### WORK ORDER:
Your output must match the data word for word, with every line included.

### RECORDS PROVIDED:
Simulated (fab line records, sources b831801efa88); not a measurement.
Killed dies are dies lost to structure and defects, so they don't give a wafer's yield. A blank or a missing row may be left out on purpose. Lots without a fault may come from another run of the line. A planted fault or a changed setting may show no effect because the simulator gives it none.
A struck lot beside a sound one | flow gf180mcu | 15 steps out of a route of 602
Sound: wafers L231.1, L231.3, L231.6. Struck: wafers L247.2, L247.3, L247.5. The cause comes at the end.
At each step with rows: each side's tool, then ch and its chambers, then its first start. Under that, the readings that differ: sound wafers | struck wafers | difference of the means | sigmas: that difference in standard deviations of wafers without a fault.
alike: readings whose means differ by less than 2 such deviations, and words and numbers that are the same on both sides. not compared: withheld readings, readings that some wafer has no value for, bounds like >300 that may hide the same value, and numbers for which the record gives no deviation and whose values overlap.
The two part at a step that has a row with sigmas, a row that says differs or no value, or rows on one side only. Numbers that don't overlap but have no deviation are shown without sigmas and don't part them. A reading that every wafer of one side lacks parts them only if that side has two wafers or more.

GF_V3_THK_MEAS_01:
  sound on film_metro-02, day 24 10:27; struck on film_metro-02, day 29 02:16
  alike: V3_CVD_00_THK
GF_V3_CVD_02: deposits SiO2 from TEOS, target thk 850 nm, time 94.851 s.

### TASK RESULT:
Simulated (fab line records, sources b831801efa88); not a measurement.
Killed dies are dies lost to structure and defects, so they don't give a wafer's yield. A blank or a missing row may be left out on purpose. Lots without a fault may come from another run of the line. A planted fault or a changed setting may show no effect because the simulator gives it none.
A struck lot beside a sound one | flow gf180mcu | 15 steps out of a route of 602
Sound: wafers L231.1, L231.3, L231.6. Struck: wafers L247.2, L247.3, L247.5. The cause comes at the end.
At each step with rows: each side's tool, then ch and its chambers, then its first start. Under that, the readings that differ: sound wafers | struck wafers | difference of the means | sigmas: that difference in standard deviations of wafers without a fault.
alike: readings whose means differ by less than 2 such deviations, and words and numbers that are the same on both sides. not compared: withheld readings, readings that some wafer has no value for, bounds like >300 that may hide the same value, and numbers for which the record gives no deviation and whose values overlap.
The two part at a step that has a row with sigmas, a row that says differs or no value, or rows on one side only. Numbers that don't overlap but have no deviation are shown without sigmas and don't part them. A reading that every wafer of one side lacks parts them only if that side has two wafers or more.

GF_V3_THK_MEAS_01:
  sound on film_metro-02, day 24 10:27; struck on film_metro-02, day 29 02:16
  alike: V3_CVD_00_THK
GF_V3_CVD_02: deposits SiO2 from TEOS, target thk 850 nm, time 94.851 s.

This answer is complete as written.